▸ Given data
********************
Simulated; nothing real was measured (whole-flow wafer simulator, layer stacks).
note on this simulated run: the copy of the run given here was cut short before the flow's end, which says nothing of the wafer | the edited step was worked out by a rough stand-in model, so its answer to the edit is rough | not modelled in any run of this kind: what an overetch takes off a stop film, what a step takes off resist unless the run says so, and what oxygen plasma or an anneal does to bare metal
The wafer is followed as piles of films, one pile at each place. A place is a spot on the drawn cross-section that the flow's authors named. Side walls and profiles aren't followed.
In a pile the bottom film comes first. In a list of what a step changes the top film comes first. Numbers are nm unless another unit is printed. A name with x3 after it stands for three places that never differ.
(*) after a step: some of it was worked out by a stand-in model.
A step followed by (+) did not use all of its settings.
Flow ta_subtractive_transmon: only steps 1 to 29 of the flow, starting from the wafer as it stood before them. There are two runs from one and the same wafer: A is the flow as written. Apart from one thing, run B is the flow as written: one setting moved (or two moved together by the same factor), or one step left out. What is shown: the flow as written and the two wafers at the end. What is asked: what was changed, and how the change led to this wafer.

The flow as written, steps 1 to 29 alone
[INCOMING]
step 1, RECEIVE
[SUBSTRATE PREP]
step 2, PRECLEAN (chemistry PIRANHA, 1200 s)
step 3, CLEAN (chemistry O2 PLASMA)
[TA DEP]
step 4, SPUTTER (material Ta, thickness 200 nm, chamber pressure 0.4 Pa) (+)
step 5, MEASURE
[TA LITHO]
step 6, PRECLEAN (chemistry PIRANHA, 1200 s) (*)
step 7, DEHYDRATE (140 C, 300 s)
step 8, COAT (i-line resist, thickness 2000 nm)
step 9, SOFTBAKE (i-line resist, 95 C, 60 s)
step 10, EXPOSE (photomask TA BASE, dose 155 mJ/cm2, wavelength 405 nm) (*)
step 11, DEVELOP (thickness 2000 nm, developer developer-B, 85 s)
********************

▸ Task item
Every line from the top of the material above through the line holding "The wafer is" should be reproduced word for word, and nothing beyond it.

▸ Written solution
Simulated; nothing real was measured (whole-flow wafer simulator, layer stacks).
note on this simulated run: the copy of the run given here was cut short before the flow's end, which says nothing of the wafer | the edited step was worked out by a rough stand-in model, so its answer to the edit is rough | not modelled in any run of this kind: what an overetch takes off a stop film, what a step takes off resist unless the run says so, and what oxygen plasma or an anneal does to bare metal
The wafer is followed as piles of films, one pile at each place. A place is a spot on the drawn cross-section that the flow's authors named. Side walls and profiles aren't followed.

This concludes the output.